- [REQUIREMENT]: Every record shown below is to be output exactly.

- [DATA EXCERPTS]:
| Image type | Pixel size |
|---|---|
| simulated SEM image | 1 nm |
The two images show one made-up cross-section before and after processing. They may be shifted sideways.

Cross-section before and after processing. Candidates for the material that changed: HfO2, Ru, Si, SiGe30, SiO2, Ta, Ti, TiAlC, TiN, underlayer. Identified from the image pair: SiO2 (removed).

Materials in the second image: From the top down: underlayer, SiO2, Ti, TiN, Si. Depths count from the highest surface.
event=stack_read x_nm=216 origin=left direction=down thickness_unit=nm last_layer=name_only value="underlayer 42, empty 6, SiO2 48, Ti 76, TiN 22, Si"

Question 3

- [WORKED SOLUTION]:
| Image type | Pixel size |
|---|---|
| simulated SEM image | 1 nm |
The two images show one made-up cross-section before and after processing. They may be shifted sideways.

Cross-section before and after processing. Candidates for the material that changed: HfO2, Ru, Si, SiGe30, SiO2, Ta, Ti, TiAlC, TiN, underlayer. Identified from the image pair: SiO2 (removed).

Materials in the second image: From the top down: underlayer, SiO2, Ti, TiN, Si. Depths count from the highest surface.
event=stack_read x_nm=216 origin=left direction=down thickness_unit=nm last_layer=name_only value="underlayer 42, empty 6, SiO2 48, Ti 76, TiN 22, Si"

Question 3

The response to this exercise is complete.